## Task item
Return the opening lines of the material, word for word. End with the line that contains "Where a step".

## Supplied data
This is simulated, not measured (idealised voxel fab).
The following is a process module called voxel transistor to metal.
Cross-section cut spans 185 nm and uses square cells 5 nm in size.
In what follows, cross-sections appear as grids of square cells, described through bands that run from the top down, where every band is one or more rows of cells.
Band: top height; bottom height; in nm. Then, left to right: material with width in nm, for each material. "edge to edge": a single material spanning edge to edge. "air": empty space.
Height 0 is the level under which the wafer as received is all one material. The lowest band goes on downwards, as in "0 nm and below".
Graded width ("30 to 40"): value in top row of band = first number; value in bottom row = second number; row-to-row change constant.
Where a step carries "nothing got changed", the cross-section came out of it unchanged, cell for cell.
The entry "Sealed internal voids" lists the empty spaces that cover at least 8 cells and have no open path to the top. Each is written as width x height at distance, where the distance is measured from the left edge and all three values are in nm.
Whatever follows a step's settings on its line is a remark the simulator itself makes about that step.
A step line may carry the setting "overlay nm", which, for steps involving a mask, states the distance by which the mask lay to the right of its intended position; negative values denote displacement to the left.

## Answer section
This is simulated, not measured (idealised voxel fab).
The following is a process module called voxel transistor to metal.
Cross-section cut spans 185 nm and uses square cells 5 nm in size.
In what follows, cross-sections appear as grids of square cells, described through bands that run from the top down, where every band is one or more rows of cells.
Band: top height; bottom height; in nm. Then, left to right: material with width in nm, for each material. "edge to edge": a single material spanning edge to edge. "air": empty space.
Height 0 is the level under which the wafer as received is all one material. The lowest band goes on downwards, as in "0 nm and below".
Graded width ("30 to 40"): value in top row of band = first number; value in bottom row = second number; row-to-row change constant.
Where a step carries "nothing got changed", the cross-section came out of it unchanged, cell for cell.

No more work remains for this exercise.